--- Information provided Enclosed Below ---

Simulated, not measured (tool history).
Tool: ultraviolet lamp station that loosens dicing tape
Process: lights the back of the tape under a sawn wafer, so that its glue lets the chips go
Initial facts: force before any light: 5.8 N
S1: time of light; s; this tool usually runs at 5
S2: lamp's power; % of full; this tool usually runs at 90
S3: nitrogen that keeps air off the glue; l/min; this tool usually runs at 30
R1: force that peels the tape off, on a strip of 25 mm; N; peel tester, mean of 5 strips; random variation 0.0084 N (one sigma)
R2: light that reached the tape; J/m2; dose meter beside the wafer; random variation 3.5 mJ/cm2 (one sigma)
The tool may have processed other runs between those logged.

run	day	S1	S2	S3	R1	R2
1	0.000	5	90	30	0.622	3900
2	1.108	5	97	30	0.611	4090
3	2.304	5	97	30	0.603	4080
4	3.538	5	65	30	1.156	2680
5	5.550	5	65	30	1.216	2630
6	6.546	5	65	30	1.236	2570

--- End of Enclosed Information provided ---

■ Brief ■
Starting at the first line of the records above, please copy every line exactly through the line containing "Initial facts: force before any light: 5.8 N", and stop there.

■ Exercise answer ■
Simulated, not measured (tool history).
Tool: ultraviolet lamp station that loosens dicing tape
Process: lights the back of the tape under a sawn wafer, so that its glue lets the chips go
Initial facts: force before any light: 5.8 N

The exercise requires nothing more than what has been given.